Could you restate word for word every line of the records below, from the first one to the one holding "B1: film thickness"?

DATA SUPPLIED:
########
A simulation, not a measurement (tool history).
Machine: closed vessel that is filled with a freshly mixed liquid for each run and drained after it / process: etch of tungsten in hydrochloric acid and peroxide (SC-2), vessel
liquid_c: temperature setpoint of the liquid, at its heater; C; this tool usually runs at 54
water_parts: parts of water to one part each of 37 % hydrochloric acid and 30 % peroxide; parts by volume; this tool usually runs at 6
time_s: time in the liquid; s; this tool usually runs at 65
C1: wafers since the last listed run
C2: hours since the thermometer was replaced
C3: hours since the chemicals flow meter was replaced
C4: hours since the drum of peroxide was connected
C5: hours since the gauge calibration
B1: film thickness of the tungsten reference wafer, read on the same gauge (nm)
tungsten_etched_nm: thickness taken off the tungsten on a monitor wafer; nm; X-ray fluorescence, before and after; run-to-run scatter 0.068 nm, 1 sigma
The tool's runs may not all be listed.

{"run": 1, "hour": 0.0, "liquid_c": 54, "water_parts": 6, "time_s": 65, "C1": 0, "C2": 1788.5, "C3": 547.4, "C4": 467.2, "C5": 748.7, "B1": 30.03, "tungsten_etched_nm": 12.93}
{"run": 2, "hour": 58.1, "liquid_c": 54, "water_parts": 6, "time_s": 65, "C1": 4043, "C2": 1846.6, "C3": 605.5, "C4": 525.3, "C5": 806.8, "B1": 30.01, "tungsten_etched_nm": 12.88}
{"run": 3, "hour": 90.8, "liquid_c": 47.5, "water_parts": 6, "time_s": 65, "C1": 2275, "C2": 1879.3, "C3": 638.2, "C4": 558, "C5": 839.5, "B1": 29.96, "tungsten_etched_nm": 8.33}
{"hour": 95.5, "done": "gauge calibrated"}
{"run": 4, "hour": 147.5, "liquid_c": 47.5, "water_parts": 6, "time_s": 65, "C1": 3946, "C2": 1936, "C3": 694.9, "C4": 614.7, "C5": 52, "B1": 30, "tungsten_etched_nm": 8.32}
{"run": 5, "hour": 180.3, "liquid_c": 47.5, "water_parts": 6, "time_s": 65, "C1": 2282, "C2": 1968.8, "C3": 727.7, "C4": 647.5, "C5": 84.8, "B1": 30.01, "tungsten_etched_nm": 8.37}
########

YOUR SOLUTION:
A simulation, not a measurement (tool history).
Machine: closed vessel that is filled with a freshly mixed liquid for each run and drained after it / process: etch of tungsten in hydrochloric acid and peroxide (SC-2), vessel
liquid_c: temperature setpoint of the liquid, at its heater; C; this tool usually runs at 54
water_parts: parts of water to one part each of 37 % hydrochloric acid and 30 % peroxide; parts by volume; this tool usually runs at 6
time_s: time in the liquid; s; this tool usually runs at 65
C1: wafers since the last listed run
C2: hours since the thermometer was replaced
C3: hours since the chemicals flow meter was replaced
C4: hours since the drum of peroxide was connected
C5: hours since the gauge calibration
B1: film thickness of the tungsten reference wafer, read on the same gauge (nm)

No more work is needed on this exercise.